● ● ● ●

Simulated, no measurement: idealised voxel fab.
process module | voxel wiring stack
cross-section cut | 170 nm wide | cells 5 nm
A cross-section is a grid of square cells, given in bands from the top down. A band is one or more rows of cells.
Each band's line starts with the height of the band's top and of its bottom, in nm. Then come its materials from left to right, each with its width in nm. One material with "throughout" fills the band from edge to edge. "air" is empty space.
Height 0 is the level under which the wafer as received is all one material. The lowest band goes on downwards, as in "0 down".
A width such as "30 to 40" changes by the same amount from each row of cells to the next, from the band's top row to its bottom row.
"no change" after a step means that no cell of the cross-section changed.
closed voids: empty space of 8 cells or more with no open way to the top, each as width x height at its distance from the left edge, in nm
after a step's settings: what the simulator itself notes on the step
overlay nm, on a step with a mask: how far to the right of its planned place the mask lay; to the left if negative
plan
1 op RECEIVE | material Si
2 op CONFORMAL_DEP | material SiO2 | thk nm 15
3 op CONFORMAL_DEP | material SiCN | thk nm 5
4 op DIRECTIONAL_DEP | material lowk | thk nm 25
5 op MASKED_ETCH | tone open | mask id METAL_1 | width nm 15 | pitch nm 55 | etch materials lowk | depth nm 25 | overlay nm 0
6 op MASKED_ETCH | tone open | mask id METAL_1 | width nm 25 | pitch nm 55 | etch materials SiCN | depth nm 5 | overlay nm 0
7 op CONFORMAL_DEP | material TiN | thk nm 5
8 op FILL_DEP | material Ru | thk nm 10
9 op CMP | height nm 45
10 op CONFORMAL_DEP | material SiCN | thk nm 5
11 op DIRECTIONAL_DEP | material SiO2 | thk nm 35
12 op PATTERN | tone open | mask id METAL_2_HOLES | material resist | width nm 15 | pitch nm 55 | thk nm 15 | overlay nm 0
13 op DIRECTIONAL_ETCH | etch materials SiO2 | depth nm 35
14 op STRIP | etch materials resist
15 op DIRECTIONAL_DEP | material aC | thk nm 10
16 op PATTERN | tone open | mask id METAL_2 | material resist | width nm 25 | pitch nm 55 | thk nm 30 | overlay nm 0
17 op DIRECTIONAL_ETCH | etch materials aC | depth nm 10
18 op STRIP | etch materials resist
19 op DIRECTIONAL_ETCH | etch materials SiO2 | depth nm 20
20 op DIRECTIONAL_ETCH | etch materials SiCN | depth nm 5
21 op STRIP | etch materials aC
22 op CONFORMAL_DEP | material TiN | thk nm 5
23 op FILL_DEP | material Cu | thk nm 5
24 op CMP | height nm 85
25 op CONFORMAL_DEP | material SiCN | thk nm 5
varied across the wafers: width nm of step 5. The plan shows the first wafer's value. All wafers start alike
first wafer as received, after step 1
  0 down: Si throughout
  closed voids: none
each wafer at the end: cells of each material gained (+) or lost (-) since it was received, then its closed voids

● ● ● ●

Restate verbatim all lines from the start of the data through the line containing "Each band's line", with both ends kept.

Simulated, no measurement: idealised voxel fab.
process module | voxel wiring stack
cross-section cut | 170 nm wide | cells 5 nm
A cross-section is a grid of square cells, given in bands from the top down. A band is one or more rows of cells.
Each band's line starts with the height of the band's top and of its bottom, in nm. Then come its materials from left to right, each with its width in nm. One material with "throughout" fills the band from edge to edge. "air" is empty space.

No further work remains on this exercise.